● **DATA EXTRACTS**
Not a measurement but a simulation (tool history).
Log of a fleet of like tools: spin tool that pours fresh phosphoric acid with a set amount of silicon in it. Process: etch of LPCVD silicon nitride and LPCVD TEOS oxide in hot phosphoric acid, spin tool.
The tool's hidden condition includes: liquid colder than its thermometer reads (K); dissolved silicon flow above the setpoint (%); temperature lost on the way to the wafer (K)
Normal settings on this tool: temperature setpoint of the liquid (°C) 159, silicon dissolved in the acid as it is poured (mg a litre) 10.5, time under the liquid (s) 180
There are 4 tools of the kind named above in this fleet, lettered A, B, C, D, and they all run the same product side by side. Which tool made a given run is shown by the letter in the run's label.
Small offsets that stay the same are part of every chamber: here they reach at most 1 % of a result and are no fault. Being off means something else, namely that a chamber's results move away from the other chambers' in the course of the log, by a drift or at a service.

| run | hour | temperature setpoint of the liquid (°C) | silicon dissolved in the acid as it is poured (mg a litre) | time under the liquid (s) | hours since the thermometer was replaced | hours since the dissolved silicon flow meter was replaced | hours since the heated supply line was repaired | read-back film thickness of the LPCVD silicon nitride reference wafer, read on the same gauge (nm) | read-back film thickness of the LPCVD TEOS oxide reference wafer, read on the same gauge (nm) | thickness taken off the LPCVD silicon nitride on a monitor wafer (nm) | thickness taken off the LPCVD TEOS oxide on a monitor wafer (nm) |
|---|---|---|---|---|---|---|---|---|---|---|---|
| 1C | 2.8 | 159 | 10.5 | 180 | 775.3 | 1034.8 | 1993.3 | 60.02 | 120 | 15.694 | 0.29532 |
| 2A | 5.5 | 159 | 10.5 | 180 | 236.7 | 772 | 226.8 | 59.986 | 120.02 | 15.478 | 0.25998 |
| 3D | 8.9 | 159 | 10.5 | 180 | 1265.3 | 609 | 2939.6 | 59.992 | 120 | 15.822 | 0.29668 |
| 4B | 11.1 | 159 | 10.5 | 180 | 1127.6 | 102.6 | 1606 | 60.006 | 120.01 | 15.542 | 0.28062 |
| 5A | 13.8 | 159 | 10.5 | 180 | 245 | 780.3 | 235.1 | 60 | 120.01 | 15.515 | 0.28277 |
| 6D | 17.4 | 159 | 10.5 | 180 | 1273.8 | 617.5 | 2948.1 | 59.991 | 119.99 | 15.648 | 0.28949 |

● **WORK TASK**
Only the lines above starting with the one with "Small offsets that" and going through the one with "15.515 | 0.28277 |" are to be copied, word for word and with both ends kept.

● **PROBLEM SOLUTION**
Small offsets that stay the same are part of every chamber: here they reach at most 1 % of a result and are no fault. Being off means something else, namely that a chamber's results move away from the other chambers' in the course of the log, by a drift or at a service.

| run | hour | temperature setpoint of the liquid (°C) | silicon dissolved in the acid as it is poured (mg a litre) | time under the liquid (s) | hours since the thermometer was replaced | hours since the dissolved silicon flow meter was replaced | hours since the heated supply line was repaired | read-back film thickness of the LPCVD silicon nitride reference wafer, read on the same gauge (nm) | read-back film thickness of the LPCVD TEOS oxide reference wafer, read on the same gauge (nm) | thickness taken off the LPCVD silicon nitride on a monitor wafer (nm) | thickness taken off the LPCVD TEOS oxide on a monitor wafer (nm) |
|---|---|---|---|---|---|---|---|---|---|---|---|
| 1C | 2.8 | 159 | 10.5 | 180 | 775.3 | 1034.8 | 1993.3 | 60.02 | 120 | 15.694 | 0.29532 |
| 2A | 5.5 | 159 | 10.5 | 180 | 236.7 | 772 | 226.8 | 59.986 | 120.02 | 15.478 | 0.25998 |
| 3D | 8.9 | 159 | 10.5 | 180 | 1265.3 | 609 | 2939.6 | 59.992 | 120 | 15.822 | 0.29668 |
| 4B | 11.1 | 159 | 10.5 | 180 | 1127.6 | 102.6 | 1606 | 60.006 | 120.01 | 15.542 | 0.28062 |
| 5A | 13.8 | 159 | 10.5 | 180 | 245 | 780.3 | 235.1 | 60 | 120.01 | 15.515 | 0.28277 |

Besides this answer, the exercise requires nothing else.